* **REQUIREMENT**:
What you return must match the listing below exactly.

* **DATA RECORDS**:
....
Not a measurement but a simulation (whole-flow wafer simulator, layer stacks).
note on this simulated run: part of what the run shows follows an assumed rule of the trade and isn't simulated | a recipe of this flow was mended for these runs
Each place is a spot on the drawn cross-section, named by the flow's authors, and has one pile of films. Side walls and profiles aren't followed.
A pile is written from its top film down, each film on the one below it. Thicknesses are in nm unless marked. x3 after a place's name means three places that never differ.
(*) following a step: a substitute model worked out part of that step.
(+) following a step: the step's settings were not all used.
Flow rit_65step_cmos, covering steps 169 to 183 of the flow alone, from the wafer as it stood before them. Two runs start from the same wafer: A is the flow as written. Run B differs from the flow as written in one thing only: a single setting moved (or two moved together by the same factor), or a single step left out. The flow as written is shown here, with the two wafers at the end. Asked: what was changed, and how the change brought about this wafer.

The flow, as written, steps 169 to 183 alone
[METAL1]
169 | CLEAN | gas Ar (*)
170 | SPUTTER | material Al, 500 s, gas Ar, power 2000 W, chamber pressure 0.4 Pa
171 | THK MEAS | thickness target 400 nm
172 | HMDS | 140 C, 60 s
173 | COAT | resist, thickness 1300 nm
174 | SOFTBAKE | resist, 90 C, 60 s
....

* **ANSWER AREA**:
Not a measurement but a simulation (whole-flow wafer simulator, layer stacks).
note on this simulated run: part of what the run shows follows an assumed rule of the trade and isn't simulated | a recipe of this flow was mended for these runs
Each place is a spot on the drawn cross-section, named by the flow's authors, and has one pile of films. Side walls and profiles aren't followed.
A pile is written from its top film down, each film on the one below it. Thicknesses are in nm unless marked. x3 after a place's name means three places that never differ.
(*) following a step: a substitute model worked out part of that step.
(+) following a step: the step's settings were not all used.
Flow rit_65step_cmos, covering steps 169 to 183 of the flow alone, from the wafer as it stood before them. Two runs start from the same wafer: A is the flow as written. Run B differs from the flow as written in one thing only: a single setting moved (or two moved together by the same factor), or a single step left out. The flow as written is shown here, with the two wafers at the end. Asked: what was changed, and how the change brought about this wafer.

The flow, as written, steps 169 to 183 alone
[METAL1]
169 | CLEAN | gas Ar (*)
170 | SPUTTER | material Al, 500 s, gas Ar, power 2000 W, chamber pressure 0.4 Pa
171 | THK MEAS | thickness target 400 nm
172 | HMDS | 140 C, 60 s
173 | COAT | resist, thickness 1300 nm
174 | SOFTBAKE | resist, 90 C, 60 s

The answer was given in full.